**REQUIREMENT**. The complete listing that follows is to be set down again, exactly as it appears.

++++++++
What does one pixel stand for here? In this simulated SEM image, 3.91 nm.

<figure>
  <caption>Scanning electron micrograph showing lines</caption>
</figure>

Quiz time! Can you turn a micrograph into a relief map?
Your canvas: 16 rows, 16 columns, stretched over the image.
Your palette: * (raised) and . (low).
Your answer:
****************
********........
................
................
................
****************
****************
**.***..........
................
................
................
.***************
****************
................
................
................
++++++++

**EXERCISE ANSWER**.
What does one pixel stand for here? In this simulated SEM image, 3.91 nm.

<figure>
  <caption>Scanning electron micrograph showing lines</caption>
</figure>

Quiz time! Can you turn a micrograph into a relief map?
Your canvas: 16 rows, 16 columns, stretched over the image.
Your palette: * (raised) and . (low).
Your answer:
****************
********........
................
................
................
****************
****************
**.***..........
................
................
................
.***************
****************
................
................
................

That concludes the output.